### Provided records
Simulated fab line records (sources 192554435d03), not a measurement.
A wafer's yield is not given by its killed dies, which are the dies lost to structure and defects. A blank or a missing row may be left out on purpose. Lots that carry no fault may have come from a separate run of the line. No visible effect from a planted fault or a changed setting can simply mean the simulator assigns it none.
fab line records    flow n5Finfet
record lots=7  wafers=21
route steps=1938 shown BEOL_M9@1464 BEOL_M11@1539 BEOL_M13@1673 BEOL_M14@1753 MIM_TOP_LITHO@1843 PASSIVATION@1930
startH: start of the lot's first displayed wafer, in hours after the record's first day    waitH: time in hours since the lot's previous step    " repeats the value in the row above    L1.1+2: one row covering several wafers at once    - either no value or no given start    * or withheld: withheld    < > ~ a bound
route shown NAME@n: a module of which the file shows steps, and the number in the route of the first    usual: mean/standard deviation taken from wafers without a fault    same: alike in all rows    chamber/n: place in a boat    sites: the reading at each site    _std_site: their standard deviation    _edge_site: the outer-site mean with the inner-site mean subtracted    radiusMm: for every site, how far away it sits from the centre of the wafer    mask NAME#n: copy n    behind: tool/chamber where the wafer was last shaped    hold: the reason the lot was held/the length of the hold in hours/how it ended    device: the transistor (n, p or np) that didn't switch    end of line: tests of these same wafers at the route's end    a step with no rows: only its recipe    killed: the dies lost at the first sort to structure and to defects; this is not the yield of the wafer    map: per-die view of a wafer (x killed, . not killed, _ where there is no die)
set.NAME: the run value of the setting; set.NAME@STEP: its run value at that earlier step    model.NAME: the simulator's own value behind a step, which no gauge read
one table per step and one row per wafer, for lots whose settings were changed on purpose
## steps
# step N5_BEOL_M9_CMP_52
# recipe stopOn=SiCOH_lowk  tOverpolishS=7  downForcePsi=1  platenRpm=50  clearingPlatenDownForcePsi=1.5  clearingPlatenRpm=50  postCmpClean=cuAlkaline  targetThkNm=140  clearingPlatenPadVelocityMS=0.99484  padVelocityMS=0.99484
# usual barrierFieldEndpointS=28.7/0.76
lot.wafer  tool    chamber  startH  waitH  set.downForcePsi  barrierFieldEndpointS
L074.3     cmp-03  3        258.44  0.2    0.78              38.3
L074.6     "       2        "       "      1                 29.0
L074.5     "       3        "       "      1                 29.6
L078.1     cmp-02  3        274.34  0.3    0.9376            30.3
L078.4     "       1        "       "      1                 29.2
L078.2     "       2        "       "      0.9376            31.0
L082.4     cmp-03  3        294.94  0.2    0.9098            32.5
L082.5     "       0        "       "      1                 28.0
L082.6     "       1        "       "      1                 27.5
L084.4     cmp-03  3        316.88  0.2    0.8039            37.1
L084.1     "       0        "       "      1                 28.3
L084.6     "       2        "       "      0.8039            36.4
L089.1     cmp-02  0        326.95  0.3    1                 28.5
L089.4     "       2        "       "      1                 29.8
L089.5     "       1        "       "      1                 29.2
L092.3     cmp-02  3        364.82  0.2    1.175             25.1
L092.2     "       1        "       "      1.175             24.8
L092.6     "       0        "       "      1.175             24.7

### Required action
The answer is the records above restated word for word from their opening line through the line that holds "startH: start of", both included, and nothing else.

### Written response
Simulated fab line records (sources 192554435d03), not a measurement.
A wafer's yield is not given by its killed dies, which are the dies lost to structure and defects. A blank or a missing row may be left out on purpose. Lots that carry no fault may have come from a separate run of the line. No visible effect from a planted fault or a changed setting can simply mean the simulator assigns it none.
fab line records    flow n5Finfet
record lots=7  wafers=21
route steps=1938 shown BEOL_M9@1464 BEOL_M11@1539 BEOL_M13@1673 BEOL_M14@1753 MIM_TOP_LITHO@1843 PASSIVATION@1930
startH: start of the lot's first displayed wafer, in hours after the record's first day    waitH: time in hours since the lot's previous step    " repeats the value in the row above    L1.1+2: one row covering several wafers at once    - either no value or no given start    * or withheld: withheld    < > ~ a bound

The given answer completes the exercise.